Required action
Print each entry word for word.

Supplied entries
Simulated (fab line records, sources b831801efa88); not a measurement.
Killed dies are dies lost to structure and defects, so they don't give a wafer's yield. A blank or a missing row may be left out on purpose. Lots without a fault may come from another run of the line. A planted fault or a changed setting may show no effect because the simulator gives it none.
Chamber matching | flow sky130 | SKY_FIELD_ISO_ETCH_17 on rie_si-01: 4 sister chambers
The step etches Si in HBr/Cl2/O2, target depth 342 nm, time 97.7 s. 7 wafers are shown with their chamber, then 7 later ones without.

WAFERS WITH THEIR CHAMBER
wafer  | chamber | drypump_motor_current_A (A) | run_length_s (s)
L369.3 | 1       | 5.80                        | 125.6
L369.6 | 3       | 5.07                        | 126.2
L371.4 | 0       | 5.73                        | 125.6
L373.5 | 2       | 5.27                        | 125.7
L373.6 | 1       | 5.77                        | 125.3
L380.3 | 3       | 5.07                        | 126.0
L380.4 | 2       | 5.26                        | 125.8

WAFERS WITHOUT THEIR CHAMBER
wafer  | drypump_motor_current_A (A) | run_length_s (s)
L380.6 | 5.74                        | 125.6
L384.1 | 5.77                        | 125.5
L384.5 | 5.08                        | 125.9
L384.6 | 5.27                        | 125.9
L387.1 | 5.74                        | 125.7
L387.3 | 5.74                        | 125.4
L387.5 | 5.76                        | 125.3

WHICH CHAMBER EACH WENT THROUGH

Your solution
Simulated (fab line records, sources b831801efa88); not a measurement.
Killed dies are dies lost to structure and defects, so they don't give a wafer's yield. A blank or a missing row may be left out on purpose. Lots without a fault may come from another run of the line. A planted fault or a changed setting may show no effect because the simulator gives it none.
Chamber matching | flow sky130 | SKY_FIELD_ISO_ETCH_17 on rie_si-01: 4 sister chambers
The step etches Si in HBr/Cl2/O2, target depth 342 nm, time 97.7 s. 7 wafers are shown with their chamber, then 7 later ones without.

WAFERS WITH THEIR CHAMBER
wafer  | chamber | drypump_motor_current_A (A) | run_length_s (s)
L369.3 | 1       | 5.80                        | 125.6
L369.6 | 3       | 5.07                        | 126.2
L371.4 | 0       | 5.73                        | 125.6
L373.5 | 2       | 5.27                        | 125.7
L373.6 | 1       | 5.77                        | 125.3
L380.3 | 3       | 5.07                        | 126.0
L380.4 | 2       | 5.26                        | 125.8

WAFERS WITHOUT THEIR CHAMBER
wafer  | drypump_motor_current_A (A) | run_length_s (s)
L380.6 | 5.74                        | 125.6
L384.1 | 5.77                        | 125.5
L384.5 | 5.08                        | 125.9
L384.6 | 5.27                        | 125.9
L387.1 | 5.74                        | 125.7
L387.3 | 5.74                        | 125.4
L387.5 | 5.76                        | 125.3

WHICH CHAMBER EACH WENT THROUGH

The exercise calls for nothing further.